***** Data excerpts
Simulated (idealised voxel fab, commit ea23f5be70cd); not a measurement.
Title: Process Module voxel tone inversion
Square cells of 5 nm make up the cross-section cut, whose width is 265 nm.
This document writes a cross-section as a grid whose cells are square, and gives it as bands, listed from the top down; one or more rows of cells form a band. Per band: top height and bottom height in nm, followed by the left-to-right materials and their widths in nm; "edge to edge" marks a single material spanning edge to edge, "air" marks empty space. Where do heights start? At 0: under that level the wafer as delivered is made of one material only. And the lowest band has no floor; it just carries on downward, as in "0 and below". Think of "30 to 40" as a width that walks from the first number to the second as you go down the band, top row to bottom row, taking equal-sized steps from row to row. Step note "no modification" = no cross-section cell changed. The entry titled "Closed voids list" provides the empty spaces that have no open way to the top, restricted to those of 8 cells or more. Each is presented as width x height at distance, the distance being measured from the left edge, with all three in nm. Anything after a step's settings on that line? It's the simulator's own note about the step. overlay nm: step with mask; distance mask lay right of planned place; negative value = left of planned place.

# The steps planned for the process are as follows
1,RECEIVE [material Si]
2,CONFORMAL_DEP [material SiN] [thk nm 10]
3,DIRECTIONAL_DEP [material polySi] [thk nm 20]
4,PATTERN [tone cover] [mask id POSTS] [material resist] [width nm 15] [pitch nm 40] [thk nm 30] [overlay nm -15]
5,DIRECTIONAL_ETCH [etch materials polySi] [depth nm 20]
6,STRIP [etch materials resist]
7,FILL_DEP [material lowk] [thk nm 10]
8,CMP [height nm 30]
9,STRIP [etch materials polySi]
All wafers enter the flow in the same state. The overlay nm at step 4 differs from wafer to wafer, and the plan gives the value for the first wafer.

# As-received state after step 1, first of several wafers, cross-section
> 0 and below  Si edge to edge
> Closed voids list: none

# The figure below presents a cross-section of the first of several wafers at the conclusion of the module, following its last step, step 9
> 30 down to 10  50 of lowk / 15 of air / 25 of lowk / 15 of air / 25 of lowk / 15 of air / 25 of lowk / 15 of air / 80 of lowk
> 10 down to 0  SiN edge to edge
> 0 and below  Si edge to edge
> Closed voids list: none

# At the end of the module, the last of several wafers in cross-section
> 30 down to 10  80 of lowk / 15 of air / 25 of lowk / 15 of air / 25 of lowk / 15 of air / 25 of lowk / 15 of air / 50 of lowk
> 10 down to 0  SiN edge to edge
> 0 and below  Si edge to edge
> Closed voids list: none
**********

* **Assignment**
Give again, word for word, every line of the listing above from the one with "4,PATTERN [tone cover]" to the one with "# At the end", both inclusive, and nothing beyond them.

* **Answer area**
4,PATTERN [tone cover] [mask id POSTS] [material resist] [width nm 15] [pitch nm 40] [thk nm 30] [overlay nm -15]
5,DIRECTIONAL_ETCH [etch materials polySi] [depth nm 20]
6,STRIP [etch materials resist]
7,FILL_DEP [material lowk] [thk nm 10]
8,CMP [height nm 30]
9,STRIP [etch materials polySi]
All wafers enter the flow in the same state. The overlay nm at step 4 differs from wafer to wafer, and the plan gives the value for the first wafer.

# As-received state after step 1, first of several wafers, cross-section
> 0 and below  Si edge to edge
> Closed voids list: none

# The figure below presents a cross-section of the first of several wafers at the conclusion of the module, following its last step, step 9
> 30 down to 10  50 of lowk / 15 of air / 25 of lowk / 15 of air / 25 of lowk / 15 of air / 25 of lowk / 15 of air / 80 of lowk
> 10 down to 0  SiN edge to edge
> 0 and below  Si edge to edge
> Closed voids list: none

# At the end of the module, the last of several wafers in cross-section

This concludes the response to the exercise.